**WORK ORDER**
Starting at the line that contains "Run 2, hour" in the listing below, write out every line word for word until you have written the line that contains "Not included in".

[[ EXTRACTED INFORMATION, beginning ]]

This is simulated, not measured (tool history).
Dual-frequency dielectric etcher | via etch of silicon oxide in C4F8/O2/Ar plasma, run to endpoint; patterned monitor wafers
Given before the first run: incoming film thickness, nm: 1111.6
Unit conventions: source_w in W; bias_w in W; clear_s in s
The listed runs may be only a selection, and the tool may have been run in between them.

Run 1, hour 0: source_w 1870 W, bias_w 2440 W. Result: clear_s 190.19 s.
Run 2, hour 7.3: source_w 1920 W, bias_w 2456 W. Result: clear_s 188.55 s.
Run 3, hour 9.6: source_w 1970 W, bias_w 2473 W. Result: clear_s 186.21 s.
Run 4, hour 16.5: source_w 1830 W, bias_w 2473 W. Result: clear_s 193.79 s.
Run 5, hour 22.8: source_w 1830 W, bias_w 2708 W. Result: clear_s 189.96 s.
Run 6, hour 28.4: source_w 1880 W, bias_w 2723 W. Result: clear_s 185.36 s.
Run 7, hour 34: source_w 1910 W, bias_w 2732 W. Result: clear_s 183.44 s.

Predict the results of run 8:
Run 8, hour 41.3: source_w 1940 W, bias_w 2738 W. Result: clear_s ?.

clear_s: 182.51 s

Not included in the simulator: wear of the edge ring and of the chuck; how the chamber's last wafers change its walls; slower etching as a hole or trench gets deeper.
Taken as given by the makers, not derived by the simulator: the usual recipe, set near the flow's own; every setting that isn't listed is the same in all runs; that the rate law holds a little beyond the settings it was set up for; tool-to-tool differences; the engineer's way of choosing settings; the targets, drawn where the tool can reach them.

[[ EXTRACTED INFORMATION, end ]]

**YOUR RESPONSE**
Run 2, hour 7.3: source_w 1920 W, bias_w 2456 W. Result: clear_s 188.55 s.
Run 3, hour 9.6: source_w 1970 W, bias_w 2473 W. Result: clear_s 186.21 s.
Run 4, hour 16.5: source_w 1830 W, bias_w 2473 W. Result: clear_s 193.79 s.
Run 5, hour 22.8: source_w 1830 W, bias_w 2708 W. Result: clear_s 189.96 s.
Run 6, hour 28.4: source_w 1880 W, bias_w 2723 W. Result: clear_s 185.36 s.
Run 7, hour 34: source_w 1910 W, bias_w 2732 W. Result: clear_s 183.44 s.

Predict the results of run 8:
Run 8, hour 41.3: source_w 1940 W, bias_w 2738 W. Result: clear_s ?.

clear_s: 182.51 s

Not included in the simulator: wear of the edge ring and of the chuck; how the chamber's last wafers change its walls; slower etching as a hole or trench gets deeper.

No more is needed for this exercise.